Copy out all the entries exactly.

_ _ _ _
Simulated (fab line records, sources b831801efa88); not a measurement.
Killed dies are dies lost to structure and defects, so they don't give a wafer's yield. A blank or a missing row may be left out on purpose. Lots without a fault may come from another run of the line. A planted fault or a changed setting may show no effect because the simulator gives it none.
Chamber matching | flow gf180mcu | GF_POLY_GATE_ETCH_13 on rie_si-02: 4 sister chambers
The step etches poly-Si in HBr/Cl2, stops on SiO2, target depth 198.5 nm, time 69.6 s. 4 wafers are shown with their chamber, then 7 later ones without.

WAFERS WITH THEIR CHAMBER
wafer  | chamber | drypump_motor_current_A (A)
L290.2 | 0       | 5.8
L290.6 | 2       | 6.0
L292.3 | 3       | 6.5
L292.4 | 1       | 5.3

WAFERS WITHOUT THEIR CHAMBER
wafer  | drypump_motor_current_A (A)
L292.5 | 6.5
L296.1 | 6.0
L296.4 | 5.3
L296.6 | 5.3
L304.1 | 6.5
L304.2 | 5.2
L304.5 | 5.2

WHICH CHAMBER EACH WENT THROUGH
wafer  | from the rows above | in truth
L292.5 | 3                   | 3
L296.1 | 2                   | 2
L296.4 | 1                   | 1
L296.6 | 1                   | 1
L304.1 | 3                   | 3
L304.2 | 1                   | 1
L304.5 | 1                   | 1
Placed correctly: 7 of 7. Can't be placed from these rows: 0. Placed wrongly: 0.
_ _ _ _

YOUR SOLUTION
Simulated (fab line records, sources b831801efa88); not a measurement.
Killed dies are dies lost to structure and defects, so they don't give a wafer's yield. A blank or a missing row may be left out on purpose. Lots without a fault may come from another run of the line. A planted fault or a changed setting may show no effect because the simulator gives it none.
Chamber matching | flow gf180mcu | GF_POLY_GATE_ETCH_13 on rie_si-02: 4 sister chambers
The step etches poly-Si in HBr/Cl2, stops on SiO2, target depth 198.5 nm, time 69.6 s. 4 wafers are shown with their chamber, then 7 later ones without.

WAFERS WITH THEIR CHAMBER
wafer  | chamber | drypump_motor_current_A (A)
L290.2 | 0       | 5.8
L290.6 | 2       | 6.0
L292.3 | 3       | 6.5
L292.4 | 1       | 5.3

WAFERS WITHOUT THEIR CHAMBER
wafer  | drypump_motor_current_A (A)
L292.5 | 6.5
L296.1 | 6.0
L296.4 | 5.3
L296.6 | 5.3
L304.1 | 6.5
L304.2 | 5.2
L304.5 | 5.2

WHICH CHAMBER EACH WENT THROUGH
wafer  | from the rows above | in truth
L292.5 | 3                   | 3
L296.1 | 2                   | 2
L296.4 | 1                   | 1
L296.6 | 1                   | 1
L304.1 | 3                   | 3
L304.2 | 1                   | 1
L304.5 | 1                   | 1
Placed correctly: 7 of 7. Can't be placed from these rows: 0. Placed wrongly: 0.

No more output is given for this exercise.